*** Opening MATERIAL SUPPLIED ***
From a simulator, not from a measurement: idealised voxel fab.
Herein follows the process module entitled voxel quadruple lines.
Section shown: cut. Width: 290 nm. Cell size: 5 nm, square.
*** Closing MATERIAL SUPPLIED ***

▸ ASSIGNMENT
Your answer must be the data above, copied exactly from its first line through the line containing "Herein follows the", and nothing more.

▸ YOUR SOLUTION
From a simulator, not from a measurement: idealised voxel fab.
Herein follows the process module entitled voxel quadruple lines.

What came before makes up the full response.